━━━━━ Record set
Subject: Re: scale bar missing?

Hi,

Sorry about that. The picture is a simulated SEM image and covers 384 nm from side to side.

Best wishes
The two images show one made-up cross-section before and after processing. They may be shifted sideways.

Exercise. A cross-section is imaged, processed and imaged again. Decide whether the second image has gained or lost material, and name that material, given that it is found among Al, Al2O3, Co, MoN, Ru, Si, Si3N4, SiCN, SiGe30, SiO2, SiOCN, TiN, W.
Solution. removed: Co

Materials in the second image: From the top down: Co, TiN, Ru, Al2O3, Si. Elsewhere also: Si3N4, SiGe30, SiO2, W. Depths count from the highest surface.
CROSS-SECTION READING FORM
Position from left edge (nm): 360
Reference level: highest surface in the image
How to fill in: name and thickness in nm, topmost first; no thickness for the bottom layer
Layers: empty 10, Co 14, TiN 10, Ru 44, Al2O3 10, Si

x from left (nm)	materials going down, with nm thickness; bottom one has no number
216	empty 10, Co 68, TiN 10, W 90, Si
━━━━━━━━━━

* _Work order_
Repeat each of the entries exactly as written.

* _Exercise answer_
Subject: Re: scale bar missing?

Hi,

Sorry about that. The picture is a simulated SEM image and covers 384 nm from side to side.

Best wishes
The two images show one made-up cross-section before and after processing. They may be shifted sideways.

Exercise. A cross-section is imaged, processed and imaged again. Decide whether the second image has gained or lost material, and name that material, given that it is found among Al, Al2O3, Co, MoN, Ru, Si, Si3N4, SiCN, SiGe30, SiO2, SiOCN, TiN, W.
Solution. removed: Co

Materials in the second image: From the top down: Co, TiN, Ru, Al2O3, Si. Elsewhere also: Si3N4, SiGe30, SiO2, W. Depths count from the highest surface.
CROSS-SECTION READING FORM
Position from left edge (nm): 360
Reference level: highest surface in the image
How to fill in: name and thickness in nm, topmost first; no thickness for the bottom layer
Layers: empty 10, Co 14, TiN 10, Ru 44, Al2O3 10, Si

x from left (nm)	materials going down, with nm thickness; bottom one has no number
216	empty 10, Co 68, TiN 10, W 90, Si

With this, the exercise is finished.